* **Records supplied**
- - -
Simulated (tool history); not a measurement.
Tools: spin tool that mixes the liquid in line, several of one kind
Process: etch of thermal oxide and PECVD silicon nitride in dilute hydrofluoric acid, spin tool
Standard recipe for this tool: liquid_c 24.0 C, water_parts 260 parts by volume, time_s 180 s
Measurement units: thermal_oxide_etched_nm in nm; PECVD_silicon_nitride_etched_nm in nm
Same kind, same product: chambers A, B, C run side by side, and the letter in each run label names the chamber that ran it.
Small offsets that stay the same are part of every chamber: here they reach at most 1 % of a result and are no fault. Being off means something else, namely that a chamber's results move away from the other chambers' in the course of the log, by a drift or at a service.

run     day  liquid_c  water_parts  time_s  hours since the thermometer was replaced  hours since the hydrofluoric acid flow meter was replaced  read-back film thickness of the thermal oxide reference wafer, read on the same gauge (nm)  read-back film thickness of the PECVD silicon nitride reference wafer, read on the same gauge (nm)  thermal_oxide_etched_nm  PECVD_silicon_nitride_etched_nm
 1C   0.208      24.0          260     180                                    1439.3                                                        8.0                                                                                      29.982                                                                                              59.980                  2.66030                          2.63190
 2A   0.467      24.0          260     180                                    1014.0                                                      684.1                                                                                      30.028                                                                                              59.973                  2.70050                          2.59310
- - -

* **Required action**
Lines from the beginning of the data above through the line containing "Small offsets that" are to be returned exactly, and no others.

* **Exercise output**
Simulated (tool history); not a measurement.
Tools: spin tool that mixes the liquid in line, several of one kind
Process: etch of thermal oxide and PECVD silicon nitride in dilute hydrofluoric acid, spin tool
Standard recipe for this tool: liquid_c 24.0 C, water_parts 260 parts by volume, time_s 180 s
Measurement units: thermal_oxide_etched_nm in nm; PECVD_silicon_nitride_etched_nm in nm
Same kind, same product: chambers A, B, C run side by side, and the letter in each run label names the chamber that ran it.
Small offsets that stay the same are part of every chamber: here they reach at most 1 % of a result and are no fault. Being off means something else, namely that a chamber's results move away from the other chambers' in the course of the log, by a drift or at a service.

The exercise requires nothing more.